__The data__:
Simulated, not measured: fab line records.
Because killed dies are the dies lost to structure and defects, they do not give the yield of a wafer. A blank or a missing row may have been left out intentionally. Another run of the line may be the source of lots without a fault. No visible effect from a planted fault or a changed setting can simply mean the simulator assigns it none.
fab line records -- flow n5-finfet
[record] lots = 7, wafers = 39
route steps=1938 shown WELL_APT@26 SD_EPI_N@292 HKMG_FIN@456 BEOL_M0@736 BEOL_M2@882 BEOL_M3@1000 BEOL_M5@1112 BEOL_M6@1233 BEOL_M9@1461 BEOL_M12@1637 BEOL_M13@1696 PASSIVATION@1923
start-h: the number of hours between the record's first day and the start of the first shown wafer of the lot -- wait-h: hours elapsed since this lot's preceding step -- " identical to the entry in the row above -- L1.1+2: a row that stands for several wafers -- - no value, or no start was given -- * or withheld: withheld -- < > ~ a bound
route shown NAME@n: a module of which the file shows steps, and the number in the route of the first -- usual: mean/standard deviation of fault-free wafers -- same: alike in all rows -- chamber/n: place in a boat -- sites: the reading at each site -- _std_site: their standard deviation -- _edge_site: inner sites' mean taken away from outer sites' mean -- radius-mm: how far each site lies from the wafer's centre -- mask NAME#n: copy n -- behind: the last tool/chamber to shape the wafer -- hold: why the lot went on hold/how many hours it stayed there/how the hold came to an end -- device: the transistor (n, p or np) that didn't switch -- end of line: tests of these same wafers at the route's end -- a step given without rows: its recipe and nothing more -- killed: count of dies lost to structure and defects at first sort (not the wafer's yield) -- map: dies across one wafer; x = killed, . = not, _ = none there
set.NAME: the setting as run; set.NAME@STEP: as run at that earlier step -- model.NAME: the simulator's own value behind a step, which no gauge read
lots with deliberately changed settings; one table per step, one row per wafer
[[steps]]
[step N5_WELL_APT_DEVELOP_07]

__Work task__: Output the lines above between the one holding "Because killed dies" and the one holding "start-h: the number", inclusive, with nothing before or after them.

__Exercise result__:
Because killed dies are the dies lost to structure and defects, they do not give the yield of a wafer. A blank or a missing row may have been left out intentionally. Another run of the line may be the source of lots without a fault. No visible effect from a planted fault or a changed setting can simply mean the simulator assigns it none.
fab line records -- flow n5-finfet
[record] lots = 7, wafers = 39
route steps=1938 shown WELL_APT@26 SD_EPI_N@292 HKMG_FIN@456 BEOL_M0@736 BEOL_M2@882 BEOL_M3@1000 BEOL_M5@1112 BEOL_M6@1233 BEOL_M9@1461 BEOL_M12@1637 BEOL_M13@1696 PASSIVATION@1923
start-h: the number of hours between the record's first day and the start of the first shown wafer of the lot -- wait-h: hours elapsed since this lot's preceding step -- " identical to the entry in the row above -- L1.1+2: a row that stands for several wafers -- - no value, or no start was given -- * or withheld: withheld -- < > ~ a bound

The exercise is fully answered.